Supplied records:
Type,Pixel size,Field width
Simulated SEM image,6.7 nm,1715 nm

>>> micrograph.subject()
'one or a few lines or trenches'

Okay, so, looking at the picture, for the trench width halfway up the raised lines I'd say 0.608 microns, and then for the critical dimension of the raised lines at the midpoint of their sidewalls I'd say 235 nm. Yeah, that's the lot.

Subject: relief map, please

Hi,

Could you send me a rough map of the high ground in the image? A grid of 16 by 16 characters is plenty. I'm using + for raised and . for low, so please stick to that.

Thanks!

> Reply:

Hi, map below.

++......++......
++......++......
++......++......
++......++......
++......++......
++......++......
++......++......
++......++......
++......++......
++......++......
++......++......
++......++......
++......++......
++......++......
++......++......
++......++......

Exercise:
Nothing but an exact copy of the lines from the first one above through the line holding "Okay, so, looking" should be returned.

Exercise solution:
Type,Pixel size,Field width
Simulated SEM image,6.7 nm,1715 nm

>>> micrograph.subject()
'one or a few lines or trenches'

Okay, so, looking at the picture, for the trench width halfway up the raised lines I'd say 0.608 microns, and then for the critical dimension of the raised lines at the midpoint of their sidewalls I'd say 235 nm. Yeah, that's the lot.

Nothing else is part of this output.